= ASSIGNED TASK =
Exactly the lines from the opening of the records through the line containing "Known beforehand: orientation" should be copied, with both included.

= RECORD EXTRACTS =
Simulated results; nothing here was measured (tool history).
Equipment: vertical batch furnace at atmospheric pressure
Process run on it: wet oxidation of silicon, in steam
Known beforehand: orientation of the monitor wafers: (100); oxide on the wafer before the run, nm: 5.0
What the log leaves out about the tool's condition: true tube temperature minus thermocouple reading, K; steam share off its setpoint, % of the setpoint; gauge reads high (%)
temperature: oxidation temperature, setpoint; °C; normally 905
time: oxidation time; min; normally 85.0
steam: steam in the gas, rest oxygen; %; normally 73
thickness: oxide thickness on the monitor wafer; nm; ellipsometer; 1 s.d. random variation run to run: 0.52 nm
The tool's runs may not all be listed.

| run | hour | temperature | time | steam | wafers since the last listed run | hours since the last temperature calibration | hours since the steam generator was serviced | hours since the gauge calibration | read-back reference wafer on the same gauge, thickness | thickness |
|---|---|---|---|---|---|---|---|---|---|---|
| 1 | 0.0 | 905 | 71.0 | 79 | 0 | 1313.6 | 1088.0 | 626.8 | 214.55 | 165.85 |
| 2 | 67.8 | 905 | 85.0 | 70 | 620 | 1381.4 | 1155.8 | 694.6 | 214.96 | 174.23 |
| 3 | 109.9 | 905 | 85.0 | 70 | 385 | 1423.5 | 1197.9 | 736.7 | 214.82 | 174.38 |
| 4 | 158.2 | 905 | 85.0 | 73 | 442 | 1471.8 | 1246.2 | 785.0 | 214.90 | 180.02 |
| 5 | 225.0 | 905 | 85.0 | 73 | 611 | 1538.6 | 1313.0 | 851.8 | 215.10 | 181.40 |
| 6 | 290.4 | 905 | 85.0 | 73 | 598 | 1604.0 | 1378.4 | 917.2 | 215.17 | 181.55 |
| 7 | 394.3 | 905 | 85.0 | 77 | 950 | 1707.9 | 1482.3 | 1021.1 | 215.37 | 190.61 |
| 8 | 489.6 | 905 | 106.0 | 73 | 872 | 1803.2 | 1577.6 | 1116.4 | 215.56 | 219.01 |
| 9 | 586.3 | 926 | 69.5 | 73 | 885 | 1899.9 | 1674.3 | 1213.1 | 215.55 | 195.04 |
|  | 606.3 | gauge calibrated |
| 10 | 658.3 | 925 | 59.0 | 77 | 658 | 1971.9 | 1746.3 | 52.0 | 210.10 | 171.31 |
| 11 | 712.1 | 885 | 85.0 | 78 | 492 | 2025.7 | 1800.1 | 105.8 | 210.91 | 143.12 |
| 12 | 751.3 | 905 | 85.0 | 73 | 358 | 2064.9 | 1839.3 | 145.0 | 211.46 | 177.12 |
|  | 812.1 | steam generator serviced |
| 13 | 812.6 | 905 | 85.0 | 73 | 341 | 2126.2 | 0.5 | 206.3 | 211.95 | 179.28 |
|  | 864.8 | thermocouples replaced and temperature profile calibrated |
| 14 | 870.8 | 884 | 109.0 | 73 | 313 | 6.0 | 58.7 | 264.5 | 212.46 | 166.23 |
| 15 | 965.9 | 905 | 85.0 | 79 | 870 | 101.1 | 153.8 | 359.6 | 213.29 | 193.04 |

= TASK RESULT =
Simulated results; nothing here was measured (tool history).
Equipment: vertical batch furnace at atmospheric pressure
Process run on it: wet oxidation of silicon, in steam
Known beforehand: orientation of the monitor wafers: (100); oxide on the wafer before the run, nm: 5.0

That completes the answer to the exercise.